___ Information supplied ___

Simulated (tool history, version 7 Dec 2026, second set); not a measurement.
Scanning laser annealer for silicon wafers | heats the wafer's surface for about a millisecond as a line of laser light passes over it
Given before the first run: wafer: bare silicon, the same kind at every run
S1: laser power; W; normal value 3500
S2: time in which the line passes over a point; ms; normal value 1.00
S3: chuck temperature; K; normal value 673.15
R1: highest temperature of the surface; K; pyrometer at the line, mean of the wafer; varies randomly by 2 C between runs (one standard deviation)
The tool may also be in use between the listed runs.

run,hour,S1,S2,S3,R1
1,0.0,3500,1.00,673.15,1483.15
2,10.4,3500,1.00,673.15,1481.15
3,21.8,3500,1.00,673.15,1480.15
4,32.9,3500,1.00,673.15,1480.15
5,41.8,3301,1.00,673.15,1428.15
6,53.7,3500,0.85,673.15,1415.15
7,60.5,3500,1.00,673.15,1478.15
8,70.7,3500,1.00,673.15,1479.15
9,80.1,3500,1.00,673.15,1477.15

___

Task item: Would you please write out all the entries exactly?

Exercise output:
Simulated (tool history, version 7 Dec 2026, second set); not a measurement.
Scanning laser annealer for silicon wafers | heats the wafer's surface for about a millisecond as a line of laser light passes over it
Given before the first run: wafer: bare silicon, the same kind at every run
S1: laser power; W; normal value 3500
S2: time in which the line passes over a point; ms; normal value 1.00
S3: chuck temperature; K; normal value 673.15
R1: highest temperature of the surface; K; pyrometer at the line, mean of the wafer; varies randomly by 2 C between runs (one standard deviation)
The tool may also be in use between the listed runs.

run,hour,S1,S2,S3,R1
1,0.0,3500,1.00,673.15,1483.15
2,10.4,3500,1.00,673.15,1481.15
3,21.8,3500,1.00,673.15,1480.15
4,32.9,3500,1.00,673.15,1480.15
5,41.8,3301,1.00,673.15,1428.15
6,53.7,3500,0.85,673.15,1415.15
7,60.5,3500,1.00,673.15,1478.15
8,70.7,3500,1.00,673.15,1479.15
9,80.1,3500,1.00,673.15,1477.15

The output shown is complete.